=== Record set ===

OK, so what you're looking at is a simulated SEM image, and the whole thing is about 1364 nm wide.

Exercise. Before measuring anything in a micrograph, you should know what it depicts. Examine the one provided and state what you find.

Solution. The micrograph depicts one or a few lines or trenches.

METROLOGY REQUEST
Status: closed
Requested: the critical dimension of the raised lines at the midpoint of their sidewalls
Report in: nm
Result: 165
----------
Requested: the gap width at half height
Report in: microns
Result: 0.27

===

_Activity_
Reply with the complete records, restated exactly.

_Reply_
OK, so what you're looking at is a simulated SEM image, and the whole thing is about 1364 nm wide.

Exercise. Before measuring anything in a micrograph, you should know what it depicts. Examine the one provided and state what you find.

Solution. The micrograph depicts one or a few lines or trenches.

METROLOGY REQUEST
Status: closed
Requested: the critical dimension of the raised lines at the midpoint of their sidewalls
Report in: nm
Result: 165
----------
Requested: the gap width at half height
Report in: microns
Result: 0.27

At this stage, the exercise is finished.